**Requirement**
Please write out each entry below exactly as given.

**Excerpted records**
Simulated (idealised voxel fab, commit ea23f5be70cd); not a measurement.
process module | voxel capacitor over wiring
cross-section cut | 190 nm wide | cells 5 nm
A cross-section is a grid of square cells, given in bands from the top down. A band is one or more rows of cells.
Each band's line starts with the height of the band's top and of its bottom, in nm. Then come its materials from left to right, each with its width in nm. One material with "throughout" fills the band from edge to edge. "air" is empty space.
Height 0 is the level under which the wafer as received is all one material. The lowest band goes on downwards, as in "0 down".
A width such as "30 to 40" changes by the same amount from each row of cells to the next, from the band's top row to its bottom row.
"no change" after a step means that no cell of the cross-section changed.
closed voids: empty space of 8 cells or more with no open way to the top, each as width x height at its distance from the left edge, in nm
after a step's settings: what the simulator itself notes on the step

**Expected answer**
Simulated (idealised voxel fab, commit ea23f5be70cd); not a measurement.
process module | voxel capacitor over wiring
cross-section cut | 190 nm wide | cells 5 nm
A cross-section is a grid of square cells, given in bands from the top down. A band is one or more rows of cells.
Each band's line starts with the height of the band's top and of its bottom, in nm. Then come its materials from left to right, each with its width in nm. One material with "throughout" fills the band from edge to edge. "air" is empty space.
Height 0 is the level under which the wafer as received is all one material. The lowest band goes on downwards, as in "0 down".
A width such as "30 to 40" changes by the same amount from each row of cells to the next, from the band's top row to its bottom row.
"no change" after a step means that no cell of the cross-section changed.
closed voids: empty space of 8 cells or more with no open way to the top, each as width x height at its distance from the left edge, in nm
after a step's settings: what the simulator itself notes on the step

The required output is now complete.